:: EXERCISE ::
Once you have read the data below, write it all out exactly.

:: DATA ::
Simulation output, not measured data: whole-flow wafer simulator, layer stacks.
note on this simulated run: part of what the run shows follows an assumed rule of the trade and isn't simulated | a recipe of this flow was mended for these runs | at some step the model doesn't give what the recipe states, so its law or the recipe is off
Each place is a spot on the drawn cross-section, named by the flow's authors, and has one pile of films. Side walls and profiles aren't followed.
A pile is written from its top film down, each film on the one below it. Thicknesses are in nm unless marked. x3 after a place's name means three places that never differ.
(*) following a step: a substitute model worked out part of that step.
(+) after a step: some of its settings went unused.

:: RESPONSE ::
Simulation output, not measured data: whole-flow wafer simulator, layer stacks.
note on this simulated run: part of what the run shows follows an assumed rule of the trade and isn't simulated | a recipe of this flow was mended for these runs | at some step the model doesn't give what the recipe states, so its law or the recipe is off
Each place is a spot on the drawn cross-section, named by the flow's authors, and has one pile of films. Side walls and profiles aren't followed.
A pile is written from its top film down, each film on the one below it. Thicknesses are in nm unless marked. x3 after a place's name means three places that never differ.
(*) following a step: a substitute model worked out part of that step.
(+) after a step: some of its settings went unused.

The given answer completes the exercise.